**Requirement:**
Copy each line of the records below, from the first through the one that contains "Killed dies are", exactly as written.

** Supplied entries follows **

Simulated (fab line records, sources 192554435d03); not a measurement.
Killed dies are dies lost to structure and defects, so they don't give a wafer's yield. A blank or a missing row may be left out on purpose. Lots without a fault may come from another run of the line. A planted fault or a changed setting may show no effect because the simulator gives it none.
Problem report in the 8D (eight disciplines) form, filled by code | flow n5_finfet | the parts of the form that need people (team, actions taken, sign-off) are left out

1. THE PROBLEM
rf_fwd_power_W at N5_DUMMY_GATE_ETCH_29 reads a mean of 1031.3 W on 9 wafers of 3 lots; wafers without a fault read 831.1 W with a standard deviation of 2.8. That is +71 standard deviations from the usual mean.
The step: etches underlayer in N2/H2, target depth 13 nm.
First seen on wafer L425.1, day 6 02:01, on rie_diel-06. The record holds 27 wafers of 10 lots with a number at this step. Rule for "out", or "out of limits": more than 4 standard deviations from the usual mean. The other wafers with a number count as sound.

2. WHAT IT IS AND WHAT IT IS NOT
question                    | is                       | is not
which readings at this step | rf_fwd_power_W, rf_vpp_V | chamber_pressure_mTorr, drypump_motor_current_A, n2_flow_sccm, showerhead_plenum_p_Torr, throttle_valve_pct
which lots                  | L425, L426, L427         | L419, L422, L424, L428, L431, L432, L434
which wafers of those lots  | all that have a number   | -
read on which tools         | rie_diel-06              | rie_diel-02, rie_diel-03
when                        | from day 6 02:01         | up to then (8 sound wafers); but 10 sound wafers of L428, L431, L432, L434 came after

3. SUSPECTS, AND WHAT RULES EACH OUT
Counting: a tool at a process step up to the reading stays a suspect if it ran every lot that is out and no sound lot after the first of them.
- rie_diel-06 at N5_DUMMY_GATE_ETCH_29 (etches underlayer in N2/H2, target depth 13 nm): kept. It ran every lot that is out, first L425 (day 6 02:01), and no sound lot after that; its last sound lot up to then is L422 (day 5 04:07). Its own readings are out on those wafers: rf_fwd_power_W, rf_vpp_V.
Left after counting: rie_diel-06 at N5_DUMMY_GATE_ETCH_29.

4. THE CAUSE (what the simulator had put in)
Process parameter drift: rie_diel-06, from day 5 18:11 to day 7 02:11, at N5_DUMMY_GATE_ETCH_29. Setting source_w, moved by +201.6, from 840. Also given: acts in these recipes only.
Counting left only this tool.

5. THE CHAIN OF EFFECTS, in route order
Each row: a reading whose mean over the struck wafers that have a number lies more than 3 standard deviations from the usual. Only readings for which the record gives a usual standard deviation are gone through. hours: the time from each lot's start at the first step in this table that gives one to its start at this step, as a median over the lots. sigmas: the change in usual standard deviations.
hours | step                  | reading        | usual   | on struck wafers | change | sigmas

** End of Supplied entries **

**Reply:**
Simulated (fab line records, sources 192554435d03); not a measurement.
Killed dies are dies lost to structure and defects, so they don't give a wafer's yield. A blank or a missing row may be left out on purpose. Lots without a fault may come from another run of the line. A planted fault or a changed setting may show no effect because the simulator gives it none.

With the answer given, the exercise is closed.